▶ Listed records:
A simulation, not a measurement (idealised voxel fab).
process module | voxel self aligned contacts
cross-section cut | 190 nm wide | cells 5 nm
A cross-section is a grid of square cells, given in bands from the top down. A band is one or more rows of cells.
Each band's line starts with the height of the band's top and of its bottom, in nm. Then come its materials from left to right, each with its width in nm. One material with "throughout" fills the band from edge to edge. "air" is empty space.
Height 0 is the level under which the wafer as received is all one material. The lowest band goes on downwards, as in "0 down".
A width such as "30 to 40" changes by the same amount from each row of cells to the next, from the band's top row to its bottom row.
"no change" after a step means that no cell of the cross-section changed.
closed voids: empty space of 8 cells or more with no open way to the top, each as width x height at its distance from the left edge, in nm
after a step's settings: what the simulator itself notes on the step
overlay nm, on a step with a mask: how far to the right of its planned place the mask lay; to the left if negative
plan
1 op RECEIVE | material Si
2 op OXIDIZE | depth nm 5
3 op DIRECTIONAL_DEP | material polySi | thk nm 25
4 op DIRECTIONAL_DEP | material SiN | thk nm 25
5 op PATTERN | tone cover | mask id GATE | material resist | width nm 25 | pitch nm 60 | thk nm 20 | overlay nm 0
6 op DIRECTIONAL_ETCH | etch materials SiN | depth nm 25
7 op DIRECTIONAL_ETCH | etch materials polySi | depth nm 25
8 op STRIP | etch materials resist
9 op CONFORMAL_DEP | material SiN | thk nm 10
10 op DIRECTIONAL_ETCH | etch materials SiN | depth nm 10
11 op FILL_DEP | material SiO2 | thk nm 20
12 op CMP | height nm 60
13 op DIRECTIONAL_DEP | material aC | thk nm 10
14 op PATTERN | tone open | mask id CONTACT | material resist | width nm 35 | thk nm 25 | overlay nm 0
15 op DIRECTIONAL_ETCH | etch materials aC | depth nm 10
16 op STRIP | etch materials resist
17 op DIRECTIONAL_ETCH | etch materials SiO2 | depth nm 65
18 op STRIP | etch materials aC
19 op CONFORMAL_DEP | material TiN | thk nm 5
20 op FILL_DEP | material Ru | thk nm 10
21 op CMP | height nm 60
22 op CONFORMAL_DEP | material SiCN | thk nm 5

▶ Assignment: Give back exactly the lines from the beginning of the records through the line containing "Height 0 is", and only those.

▶ Written response:
A simulation, not a measurement (idealised voxel fab).
process module | voxel self aligned contacts
cross-section cut | 190 nm wide | cells 5 nm
A cross-section is a grid of square cells, given in bands from the top down. A band is one or more rows of cells.
Each band's line starts with the height of the band's top and of its bottom, in nm. Then come its materials from left to right, each with its width in nm. One material with "throughout" fills the band from edge to edge. "air" is empty space.
Height 0 is the level under which the wafer as received is all one material. The lowest band goes on downwards, as in "0 down".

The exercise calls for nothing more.